BEGIN Supplied material

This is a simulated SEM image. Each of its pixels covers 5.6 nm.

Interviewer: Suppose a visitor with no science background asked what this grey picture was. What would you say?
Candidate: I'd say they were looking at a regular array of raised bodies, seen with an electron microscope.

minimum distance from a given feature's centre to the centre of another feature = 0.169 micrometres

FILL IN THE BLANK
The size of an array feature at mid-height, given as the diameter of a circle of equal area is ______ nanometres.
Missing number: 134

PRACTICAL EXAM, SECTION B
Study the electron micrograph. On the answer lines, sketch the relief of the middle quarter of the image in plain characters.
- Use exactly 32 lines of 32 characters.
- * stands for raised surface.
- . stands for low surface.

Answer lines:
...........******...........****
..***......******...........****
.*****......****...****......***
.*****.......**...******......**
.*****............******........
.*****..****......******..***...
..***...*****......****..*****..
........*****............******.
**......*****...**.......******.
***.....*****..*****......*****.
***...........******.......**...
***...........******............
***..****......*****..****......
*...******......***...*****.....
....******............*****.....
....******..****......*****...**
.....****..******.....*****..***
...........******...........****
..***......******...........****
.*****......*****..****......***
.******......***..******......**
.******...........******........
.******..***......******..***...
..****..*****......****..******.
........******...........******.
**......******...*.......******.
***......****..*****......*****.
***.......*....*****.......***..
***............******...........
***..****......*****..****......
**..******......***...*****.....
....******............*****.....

END Supplied material

Work request => From the entries above, restate word for word the lines from the line containing "FILL IN THE BLANK" to the line containing "Study the electron", both ends included, and nothing more.

Your solution =>
FILL IN THE BLANK
The size of an array feature at mid-height, given as the diameter of a circle of equal area is ______ nanometres.
Missing number: 134

PRACTICAL EXAM, SECTION B
Study the electron micrograph. On the answer lines, sketch the relief of the middle quarter of the image in plain characters.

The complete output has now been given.